*Task item:*
From the first line of the material through the line containing "written: TaN gains 10 (new film)", restate everything word for word and nothing more.

=== Begin Enclosure ===

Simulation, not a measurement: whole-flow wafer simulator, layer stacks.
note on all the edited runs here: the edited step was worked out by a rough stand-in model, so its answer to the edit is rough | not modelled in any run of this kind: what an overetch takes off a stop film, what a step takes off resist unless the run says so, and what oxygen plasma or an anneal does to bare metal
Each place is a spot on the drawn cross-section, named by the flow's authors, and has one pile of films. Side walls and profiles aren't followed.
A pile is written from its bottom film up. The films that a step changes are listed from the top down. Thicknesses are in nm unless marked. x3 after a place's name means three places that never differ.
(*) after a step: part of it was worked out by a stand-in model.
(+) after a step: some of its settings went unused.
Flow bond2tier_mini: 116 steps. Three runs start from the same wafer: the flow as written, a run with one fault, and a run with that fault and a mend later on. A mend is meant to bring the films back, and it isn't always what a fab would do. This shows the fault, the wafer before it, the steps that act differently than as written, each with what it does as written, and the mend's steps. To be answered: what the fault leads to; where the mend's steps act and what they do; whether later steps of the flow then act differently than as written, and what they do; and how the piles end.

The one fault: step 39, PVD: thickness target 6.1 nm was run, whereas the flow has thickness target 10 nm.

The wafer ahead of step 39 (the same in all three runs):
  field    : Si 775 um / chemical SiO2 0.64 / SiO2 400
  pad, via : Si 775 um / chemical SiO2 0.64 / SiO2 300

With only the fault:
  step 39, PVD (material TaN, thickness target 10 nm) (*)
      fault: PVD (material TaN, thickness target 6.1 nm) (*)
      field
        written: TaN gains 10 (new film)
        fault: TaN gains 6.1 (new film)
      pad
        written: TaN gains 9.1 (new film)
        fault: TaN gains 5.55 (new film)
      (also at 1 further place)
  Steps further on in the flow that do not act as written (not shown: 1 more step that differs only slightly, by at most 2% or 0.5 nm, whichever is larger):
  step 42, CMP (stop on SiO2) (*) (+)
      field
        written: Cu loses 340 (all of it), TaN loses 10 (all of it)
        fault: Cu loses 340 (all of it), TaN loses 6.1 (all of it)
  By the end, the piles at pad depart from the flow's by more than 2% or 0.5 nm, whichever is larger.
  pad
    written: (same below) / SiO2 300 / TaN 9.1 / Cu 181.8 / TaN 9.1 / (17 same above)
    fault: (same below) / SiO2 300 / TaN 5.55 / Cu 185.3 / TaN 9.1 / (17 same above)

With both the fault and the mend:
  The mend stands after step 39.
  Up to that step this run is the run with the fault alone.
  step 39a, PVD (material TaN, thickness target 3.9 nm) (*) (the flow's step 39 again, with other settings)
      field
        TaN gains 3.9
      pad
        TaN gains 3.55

=== End Enclosure ===

*Your response:*
Simulation, not a measurement: whole-flow wafer simulator, layer stacks.
note on all the edited runs here: the edited step was worked out by a rough stand-in model, so its answer to the edit is rough | not modelled in any run of this kind: what an overetch takes off a stop film, what a step takes off resist unless the run says so, and what oxygen plasma or an anneal does to bare metal
Each place is a spot on the drawn cross-section, named by the flow's authors, and has one pile of films. Side walls and profiles aren't followed.
A pile is written from its bottom film up. The films that a step changes are listed from the top down. Thicknesses are in nm unless marked. x3 after a place's name means three places that never differ.
(*) after a step: part of it was worked out by a stand-in model.
(+) after a step: some of its settings went unused.
Flow bond2tier_mini: 116 steps. Three runs start from the same wafer: the flow as written, a run with one fault, and a run with that fault and a mend later on. A mend is meant to bring the films back, and it isn't always what a fab would do. This shows the fault, the wafer before it, the steps that act differently than as written, each with what it does as written, and the mend's steps. To be answered: what the fault leads to; where the mend's steps act and what they do; whether later steps of the flow then act differently than as written, and what they do; and how the piles end.

The one fault: step 39, PVD: thickness target 6.1 nm was run, whereas the flow has thickness target 10 nm.

The wafer ahead of step 39 (the same in all three runs):
  field    : Si 775 um / chemical SiO2 0.64 / SiO2 400
  pad, via : Si 775 um / chemical SiO2 0.64 / SiO2 300

With only the fault:
  step 39, PVD (material TaN, thickness target 10 nm) (*)
      fault: PVD (material TaN, thickness target 6.1 nm) (*)
      field
        written: TaN gains 10 (new film)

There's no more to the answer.